▶ _WORK INSTRUCTION_:
Word for word, restate the entries below from their first line through the line that contains "A cross-section is".

▶ _DATA EXCERPTS_:
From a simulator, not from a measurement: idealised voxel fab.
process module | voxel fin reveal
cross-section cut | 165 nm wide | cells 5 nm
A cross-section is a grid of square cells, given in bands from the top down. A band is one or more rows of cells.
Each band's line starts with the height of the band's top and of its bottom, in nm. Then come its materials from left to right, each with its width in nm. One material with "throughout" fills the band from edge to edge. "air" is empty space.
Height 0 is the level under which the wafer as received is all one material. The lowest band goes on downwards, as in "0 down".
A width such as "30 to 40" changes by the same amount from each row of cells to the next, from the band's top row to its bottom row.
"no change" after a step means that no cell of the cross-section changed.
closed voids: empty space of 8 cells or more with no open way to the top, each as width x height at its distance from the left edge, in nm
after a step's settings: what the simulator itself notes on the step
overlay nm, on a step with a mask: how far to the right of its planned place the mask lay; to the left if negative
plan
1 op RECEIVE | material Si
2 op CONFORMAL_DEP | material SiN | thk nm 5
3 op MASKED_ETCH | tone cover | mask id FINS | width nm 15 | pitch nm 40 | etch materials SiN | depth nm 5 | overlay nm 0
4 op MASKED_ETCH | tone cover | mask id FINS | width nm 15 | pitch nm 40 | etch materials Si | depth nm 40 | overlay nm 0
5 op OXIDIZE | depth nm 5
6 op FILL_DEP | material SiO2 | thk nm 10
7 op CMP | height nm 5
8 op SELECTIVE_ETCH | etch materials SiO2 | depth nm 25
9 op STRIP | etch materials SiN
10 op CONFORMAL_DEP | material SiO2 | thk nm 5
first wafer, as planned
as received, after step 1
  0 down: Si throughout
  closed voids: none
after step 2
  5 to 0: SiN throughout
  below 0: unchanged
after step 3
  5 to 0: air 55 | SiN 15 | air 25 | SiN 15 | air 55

▶ _EXERCISE OUTPUT_:
From a simulator, not from a measurement: idealised voxel fab.
process module | voxel fin reveal
cross-section cut | 165 nm wide | cells 5 nm
A cross-section is a grid of square cells, given in bands from the top down. A band is one or more rows of cells.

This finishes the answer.